__DATASET RECORDS__:
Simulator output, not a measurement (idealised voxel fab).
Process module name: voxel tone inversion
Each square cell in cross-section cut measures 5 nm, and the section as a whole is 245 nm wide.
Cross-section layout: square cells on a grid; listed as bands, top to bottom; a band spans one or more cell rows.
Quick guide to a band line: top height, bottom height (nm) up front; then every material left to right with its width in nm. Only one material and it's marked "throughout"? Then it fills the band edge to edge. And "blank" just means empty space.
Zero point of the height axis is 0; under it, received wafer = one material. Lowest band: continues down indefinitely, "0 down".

__WORK ITEM__: Output the whole listing again, keeping every line identical.

__WRITTEN SOLUTION__:
Simulator output, not a measurement (idealised voxel fab).
Process module name: voxel tone inversion
Each square cell in cross-section cut measures 5 nm, and the section as a whole is 245 nm wide.
Cross-section layout: square cells on a grid; listed as bands, top to bottom; a band spans one or more cell rows.
Quick guide to a band line: top height, bottom height (nm) up front; then every material left to right with its width in nm. Only one material and it's marked "throughout"? Then it fills the band edge to edge. And "blank" just means empty space.
Zero point of the height axis is 0; under it, received wafer = one material. Lowest band: continues down indefinitely, "0 down".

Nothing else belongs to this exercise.